> [EXTRACTED RECORDS]
____________

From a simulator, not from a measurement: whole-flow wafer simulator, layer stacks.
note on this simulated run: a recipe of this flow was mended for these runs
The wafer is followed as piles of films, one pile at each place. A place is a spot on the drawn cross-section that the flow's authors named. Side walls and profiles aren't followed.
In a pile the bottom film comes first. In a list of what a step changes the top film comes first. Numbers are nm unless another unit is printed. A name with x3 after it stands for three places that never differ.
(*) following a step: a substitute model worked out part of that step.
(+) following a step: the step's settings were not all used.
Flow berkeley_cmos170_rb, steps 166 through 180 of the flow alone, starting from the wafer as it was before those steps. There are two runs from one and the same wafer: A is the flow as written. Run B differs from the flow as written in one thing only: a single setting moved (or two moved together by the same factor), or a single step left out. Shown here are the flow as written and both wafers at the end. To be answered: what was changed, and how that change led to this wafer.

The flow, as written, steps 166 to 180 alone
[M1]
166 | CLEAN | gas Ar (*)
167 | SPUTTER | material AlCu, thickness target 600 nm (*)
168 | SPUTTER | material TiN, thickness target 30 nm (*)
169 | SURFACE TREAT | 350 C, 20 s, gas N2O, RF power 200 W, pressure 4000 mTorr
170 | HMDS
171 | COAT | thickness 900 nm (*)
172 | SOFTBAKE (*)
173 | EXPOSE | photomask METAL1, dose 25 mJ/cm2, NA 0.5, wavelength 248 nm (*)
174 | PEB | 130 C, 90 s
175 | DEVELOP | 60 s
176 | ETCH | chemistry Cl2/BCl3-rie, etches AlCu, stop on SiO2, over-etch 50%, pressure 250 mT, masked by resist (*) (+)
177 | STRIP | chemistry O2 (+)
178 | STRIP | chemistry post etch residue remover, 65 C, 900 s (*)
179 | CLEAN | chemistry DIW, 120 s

____________

Please give an exact copy of the lines above, beginning with the line containing "The flow, as written, steps 166 to 180 alone" and running through the line containing "168 | SPUTTER", and of no other lines.

The flow, as written, steps 166 to 180 alone
[M1]
166 | CLEAN | gas Ar (*)
167 | SPUTTER | material AlCu, thickness target 600 nm (*)
168 | SPUTTER | material TiN, thickness target 30 nm (*)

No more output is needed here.